» **Activity**:
Return only what lies between the first line of the entries and the line containing "- 4: op DIRECTIONAL_DEP", both lines included.

» **Data for analysis**:
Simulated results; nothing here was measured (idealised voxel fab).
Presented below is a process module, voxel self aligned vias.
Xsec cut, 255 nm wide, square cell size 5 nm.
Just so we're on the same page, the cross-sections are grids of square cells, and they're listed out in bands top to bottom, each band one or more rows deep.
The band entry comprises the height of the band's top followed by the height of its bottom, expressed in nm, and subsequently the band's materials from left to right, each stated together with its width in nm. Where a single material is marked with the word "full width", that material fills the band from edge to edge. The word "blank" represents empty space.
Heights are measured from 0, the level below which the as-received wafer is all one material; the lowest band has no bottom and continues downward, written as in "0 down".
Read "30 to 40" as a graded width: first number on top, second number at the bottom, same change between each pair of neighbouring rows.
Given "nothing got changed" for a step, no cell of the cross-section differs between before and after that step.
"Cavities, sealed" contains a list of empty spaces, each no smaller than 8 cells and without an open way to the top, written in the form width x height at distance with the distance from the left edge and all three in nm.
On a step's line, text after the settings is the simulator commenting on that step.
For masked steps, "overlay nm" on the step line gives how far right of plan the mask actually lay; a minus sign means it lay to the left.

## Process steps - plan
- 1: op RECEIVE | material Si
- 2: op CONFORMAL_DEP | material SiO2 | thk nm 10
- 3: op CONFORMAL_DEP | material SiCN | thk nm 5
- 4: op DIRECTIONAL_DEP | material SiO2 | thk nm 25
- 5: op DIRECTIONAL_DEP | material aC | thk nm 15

» **Task result**:
Simulated results; nothing here was measured (idealised voxel fab).
Presented below is a process module, voxel self aligned vias.
Xsec cut, 255 nm wide, square cell size 5 nm.
Just so we're on the same page, the cross-sections are grids of square cells, and they're listed out in bands top to bottom, each band one or more rows deep.
The band entry comprises the height of the band's top followed by the height of its bottom, expressed in nm, and subsequently the band's materials from left to right, each stated together with its width in nm. Where a single material is marked with the word "full width", that material fills the band from edge to edge. The word "blank" represents empty space.
Heights are measured from 0, the level below which the as-received wafer is all one material; the lowest band has no bottom and continues downward, written as in "0 down".
Read "30 to 40" as a graded width: first number on top, second number at the bottom, same change between each pair of neighbouring rows.
Given "nothing got changed" for a step, no cell of the cross-section differs between before and after that step.
"Cavities, sealed" contains a list of empty spaces, each no smaller than 8 cells and without an open way to the top, written in the form width x height at distance with the distance from the left edge and all three in nm.
On a step's line, text after the settings is the simulator commenting on that step.
For masked steps, "overlay nm" on the step line gives how far right of plan the mask actually lay; a minus sign means it lay to the left.

## Process steps - plan
- 1: op RECEIVE | material Si
- 2: op CONFORMAL_DEP | material SiO2 | thk nm 10
- 3: op CONFORMAL_DEP | material SiCN | thk nm 5
- 4: op DIRECTIONAL_DEP | material SiO2 | thk nm 25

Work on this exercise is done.